#### SOURCE DATA
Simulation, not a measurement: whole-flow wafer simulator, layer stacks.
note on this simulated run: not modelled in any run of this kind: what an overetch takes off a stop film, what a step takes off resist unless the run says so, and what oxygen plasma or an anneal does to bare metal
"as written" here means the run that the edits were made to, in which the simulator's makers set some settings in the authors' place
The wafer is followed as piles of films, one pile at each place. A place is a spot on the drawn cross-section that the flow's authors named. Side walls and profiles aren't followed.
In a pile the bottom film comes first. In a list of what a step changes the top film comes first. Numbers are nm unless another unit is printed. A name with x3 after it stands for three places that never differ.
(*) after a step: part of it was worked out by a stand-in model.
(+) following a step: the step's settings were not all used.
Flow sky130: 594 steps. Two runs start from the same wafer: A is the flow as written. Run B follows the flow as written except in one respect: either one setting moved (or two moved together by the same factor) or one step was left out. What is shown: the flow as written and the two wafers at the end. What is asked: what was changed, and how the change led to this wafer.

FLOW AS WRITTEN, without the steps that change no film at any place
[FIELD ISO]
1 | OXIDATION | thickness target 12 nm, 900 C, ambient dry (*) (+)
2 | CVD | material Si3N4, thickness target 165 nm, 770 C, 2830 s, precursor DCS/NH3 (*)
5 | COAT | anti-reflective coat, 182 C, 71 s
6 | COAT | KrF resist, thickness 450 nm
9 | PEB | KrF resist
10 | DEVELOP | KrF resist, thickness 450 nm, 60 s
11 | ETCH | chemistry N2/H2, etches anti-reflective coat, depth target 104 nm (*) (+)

#### WORK TASK
All of the records should be repeated precisely as written.

#### WRITTEN RESPONSE
Simulation, not a measurement: whole-flow wafer simulator, layer stacks.
note on this simulated run: not modelled in any run of this kind: what an overetch takes off a stop film, what a step takes off resist unless the run says so, and what oxygen plasma or an anneal does to bare metal
"as written" here means the run that the edits were made to, in which the simulator's makers set some settings in the authors' place
The wafer is followed as piles of films, one pile at each place. A place is a spot on the drawn cross-section that the flow's authors named. Side walls and profiles aren't followed.
In a pile the bottom film comes first. In a list of what a step changes the top film comes first. Numbers are nm unless another unit is printed. A name with x3 after it stands for three places that never differ.
(*) after a step: part of it was worked out by a stand-in model.
(+) following a step: the step's settings were not all used.
Flow sky130: 594 steps. Two runs start from the same wafer: A is the flow as written. Run B follows the flow as written except in one respect: either one setting moved (or two moved together by the same factor) or one step was left out. What is shown: the flow as written and the two wafers at the end. What is asked: what was changed, and how the change led to this wafer.

FLOW AS WRITTEN, without the steps that change no film at any place
[FIELD ISO]
1 | OXIDATION | thickness target 12 nm, 900 C, ambient dry (*) (+)
2 | CVD | material Si3N4, thickness target 165 nm, 770 C, 2830 s, precursor DCS/NH3 (*)
5 | COAT | anti-reflective coat, 182 C, 71 s
6 | COAT | KrF resist, thickness 450 nm
9 | PEB | KrF resist
10 | DEVELOP | KrF resist, thickness 450 nm, 60 s
11 | ETCH | chemistry N2/H2, etches anti-reflective coat, depth target 104 nm (*) (+)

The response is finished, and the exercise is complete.